(Exercise)
Up to and including the line with "start_h: start of", please set down the entries below exactly, starting from the first line.

====== Data shown ======

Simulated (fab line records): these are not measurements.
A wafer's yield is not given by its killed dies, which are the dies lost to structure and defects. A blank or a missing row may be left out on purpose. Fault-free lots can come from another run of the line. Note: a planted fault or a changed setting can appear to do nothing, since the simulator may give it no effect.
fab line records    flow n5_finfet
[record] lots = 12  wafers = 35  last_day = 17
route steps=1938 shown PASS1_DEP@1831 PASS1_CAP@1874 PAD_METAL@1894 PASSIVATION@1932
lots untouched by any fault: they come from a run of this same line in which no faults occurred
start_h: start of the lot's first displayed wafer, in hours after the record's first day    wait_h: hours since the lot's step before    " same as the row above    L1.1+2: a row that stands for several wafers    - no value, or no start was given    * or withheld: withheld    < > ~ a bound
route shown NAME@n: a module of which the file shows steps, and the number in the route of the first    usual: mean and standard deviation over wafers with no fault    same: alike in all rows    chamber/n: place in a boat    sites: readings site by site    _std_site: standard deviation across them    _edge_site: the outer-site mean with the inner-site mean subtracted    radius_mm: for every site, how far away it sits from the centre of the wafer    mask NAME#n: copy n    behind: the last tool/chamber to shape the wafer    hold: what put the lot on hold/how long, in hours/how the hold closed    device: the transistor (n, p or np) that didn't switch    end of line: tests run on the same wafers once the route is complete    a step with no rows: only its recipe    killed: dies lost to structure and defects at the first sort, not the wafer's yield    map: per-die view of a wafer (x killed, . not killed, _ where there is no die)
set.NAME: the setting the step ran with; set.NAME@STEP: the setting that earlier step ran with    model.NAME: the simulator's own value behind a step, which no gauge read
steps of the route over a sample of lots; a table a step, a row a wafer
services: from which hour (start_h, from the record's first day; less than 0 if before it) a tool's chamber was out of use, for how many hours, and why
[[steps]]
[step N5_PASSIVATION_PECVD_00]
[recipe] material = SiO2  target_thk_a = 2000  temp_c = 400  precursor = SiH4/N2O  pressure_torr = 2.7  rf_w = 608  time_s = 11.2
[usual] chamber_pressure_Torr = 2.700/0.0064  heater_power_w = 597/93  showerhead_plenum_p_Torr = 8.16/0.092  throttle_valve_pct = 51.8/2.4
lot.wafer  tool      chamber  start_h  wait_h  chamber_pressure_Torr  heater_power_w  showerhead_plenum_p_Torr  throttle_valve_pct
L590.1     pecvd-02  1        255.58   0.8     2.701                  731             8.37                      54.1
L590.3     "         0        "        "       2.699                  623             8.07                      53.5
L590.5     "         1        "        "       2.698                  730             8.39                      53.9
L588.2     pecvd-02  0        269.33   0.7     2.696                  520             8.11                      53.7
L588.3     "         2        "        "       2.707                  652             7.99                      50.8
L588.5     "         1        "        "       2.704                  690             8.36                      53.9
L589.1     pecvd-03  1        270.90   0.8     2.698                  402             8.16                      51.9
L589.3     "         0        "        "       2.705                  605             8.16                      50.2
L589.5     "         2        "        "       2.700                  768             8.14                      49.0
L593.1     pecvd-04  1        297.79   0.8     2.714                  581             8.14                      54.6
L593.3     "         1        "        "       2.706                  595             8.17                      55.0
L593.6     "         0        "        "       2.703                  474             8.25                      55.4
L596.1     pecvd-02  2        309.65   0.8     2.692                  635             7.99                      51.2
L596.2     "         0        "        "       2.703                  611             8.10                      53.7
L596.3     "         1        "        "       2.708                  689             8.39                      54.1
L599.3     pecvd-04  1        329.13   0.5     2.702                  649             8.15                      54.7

======

(Answer area)
Simulated (fab line records): these are not measurements.
A wafer's yield is not given by its killed dies, which are the dies lost to structure and defects. A blank or a missing row may be left out on purpose. Fault-free lots can come from another run of the line. Note: a planted fault or a changed setting can appear to do nothing, since the simulator may give it no effect.
fab line records    flow n5_finfet
[record] lots = 12  wafers = 35  last_day = 17
route steps=1938 shown PASS1_DEP@1831 PASS1_CAP@1874 PAD_METAL@1894 PASSIVATION@1932
lots untouched by any fault: they come from a run of this same line in which no faults occurred
start_h: start of the lot's first displayed wafer, in hours after the record's first day    wait_h: hours since the lot's step before    " same as the row above    L1.1+2: a row that stands for several wafers    - no value, or no start was given    * or withheld: withheld    < > ~ a bound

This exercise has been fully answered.